Excerpted data
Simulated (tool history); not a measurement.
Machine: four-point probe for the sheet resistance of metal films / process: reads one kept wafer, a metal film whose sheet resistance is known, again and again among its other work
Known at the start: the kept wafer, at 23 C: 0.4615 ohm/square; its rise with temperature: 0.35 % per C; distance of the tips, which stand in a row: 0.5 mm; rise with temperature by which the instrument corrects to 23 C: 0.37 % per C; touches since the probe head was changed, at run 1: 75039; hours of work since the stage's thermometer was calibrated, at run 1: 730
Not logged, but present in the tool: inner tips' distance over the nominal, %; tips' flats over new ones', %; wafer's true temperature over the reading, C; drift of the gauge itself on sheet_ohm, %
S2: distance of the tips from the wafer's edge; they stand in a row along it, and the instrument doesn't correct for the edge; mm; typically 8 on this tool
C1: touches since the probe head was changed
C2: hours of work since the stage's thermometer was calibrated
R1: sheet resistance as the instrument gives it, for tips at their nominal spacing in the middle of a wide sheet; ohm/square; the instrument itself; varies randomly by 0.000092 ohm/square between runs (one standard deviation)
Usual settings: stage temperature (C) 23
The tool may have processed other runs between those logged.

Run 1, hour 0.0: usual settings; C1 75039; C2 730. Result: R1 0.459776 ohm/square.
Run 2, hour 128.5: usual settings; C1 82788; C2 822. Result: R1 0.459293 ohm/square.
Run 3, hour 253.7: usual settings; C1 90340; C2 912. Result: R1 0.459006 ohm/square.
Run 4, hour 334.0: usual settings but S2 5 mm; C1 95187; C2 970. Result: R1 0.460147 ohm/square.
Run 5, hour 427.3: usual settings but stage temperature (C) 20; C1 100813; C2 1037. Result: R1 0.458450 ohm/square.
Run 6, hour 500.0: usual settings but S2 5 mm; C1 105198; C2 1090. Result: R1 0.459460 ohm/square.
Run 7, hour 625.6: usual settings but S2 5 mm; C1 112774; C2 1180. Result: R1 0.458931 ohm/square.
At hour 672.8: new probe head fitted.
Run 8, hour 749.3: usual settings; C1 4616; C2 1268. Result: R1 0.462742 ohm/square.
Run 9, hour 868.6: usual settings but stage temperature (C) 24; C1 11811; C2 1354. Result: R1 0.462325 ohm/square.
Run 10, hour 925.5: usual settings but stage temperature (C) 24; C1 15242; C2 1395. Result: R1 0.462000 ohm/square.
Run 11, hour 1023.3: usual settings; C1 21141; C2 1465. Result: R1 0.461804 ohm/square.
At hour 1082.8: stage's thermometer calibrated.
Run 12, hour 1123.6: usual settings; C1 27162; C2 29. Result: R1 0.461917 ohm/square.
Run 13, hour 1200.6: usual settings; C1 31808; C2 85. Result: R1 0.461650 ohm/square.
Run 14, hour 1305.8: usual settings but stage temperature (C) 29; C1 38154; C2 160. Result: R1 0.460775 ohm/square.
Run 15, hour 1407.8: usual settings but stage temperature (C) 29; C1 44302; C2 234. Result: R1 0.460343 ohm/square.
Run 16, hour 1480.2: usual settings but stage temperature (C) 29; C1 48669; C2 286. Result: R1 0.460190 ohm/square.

Assignment
Write out exactly the lines that fall from the line with "Run 2, hour" to the line with "Run 4, hour" in the records above, keeping both ends.

Exercise output
Run 2, hour 128.5: usual settings; C1 82788; C2 822. Result: R1 0.459293 ohm/square.
Run 3, hour 253.7: usual settings; C1 90340; C2 912. Result: R1 0.459006 ohm/square.
Run 4, hour 334.0: usual settings but S2 5 mm; C1 95187; C2 970. Result: R1 0.460147 ohm/square.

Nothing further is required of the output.